* [Supplied records]:
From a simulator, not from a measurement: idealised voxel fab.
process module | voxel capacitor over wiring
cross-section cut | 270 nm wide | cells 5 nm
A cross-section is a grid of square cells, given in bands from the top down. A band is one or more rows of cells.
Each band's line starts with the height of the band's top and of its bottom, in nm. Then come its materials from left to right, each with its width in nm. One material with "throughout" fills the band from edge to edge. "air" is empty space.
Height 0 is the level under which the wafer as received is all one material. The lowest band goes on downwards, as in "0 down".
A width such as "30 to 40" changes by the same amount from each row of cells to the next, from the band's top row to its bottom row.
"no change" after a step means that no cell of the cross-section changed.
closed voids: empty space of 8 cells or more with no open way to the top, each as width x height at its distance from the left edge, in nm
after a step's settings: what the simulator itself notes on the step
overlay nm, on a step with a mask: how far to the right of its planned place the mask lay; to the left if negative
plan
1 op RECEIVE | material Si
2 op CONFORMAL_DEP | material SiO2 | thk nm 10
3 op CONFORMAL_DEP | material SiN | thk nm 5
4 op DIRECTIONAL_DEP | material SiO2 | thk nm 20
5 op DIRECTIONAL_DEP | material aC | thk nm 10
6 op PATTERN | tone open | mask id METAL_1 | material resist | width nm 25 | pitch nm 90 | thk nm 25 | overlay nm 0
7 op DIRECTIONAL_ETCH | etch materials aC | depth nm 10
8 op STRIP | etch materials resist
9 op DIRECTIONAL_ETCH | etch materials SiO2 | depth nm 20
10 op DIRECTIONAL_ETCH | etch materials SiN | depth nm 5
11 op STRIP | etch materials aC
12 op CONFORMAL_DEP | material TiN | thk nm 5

* [Required action]:
Extract exactly and only the lines above from the line containing "7 op DIRECTIONAL_ETCH" through the line containing "11 op STRIP | etch materials aC", both end lines included.

* [Expected answer]:
7 op DIRECTIONAL_ETCH | etch materials aC | depth nm 10
8 op STRIP | etch materials resist
9 op DIRECTIONAL_ETCH | etch materials SiO2 | depth nm 20
10 op DIRECTIONAL_ETCH | etch materials SiN | depth nm 5
11 op STRIP | etch materials aC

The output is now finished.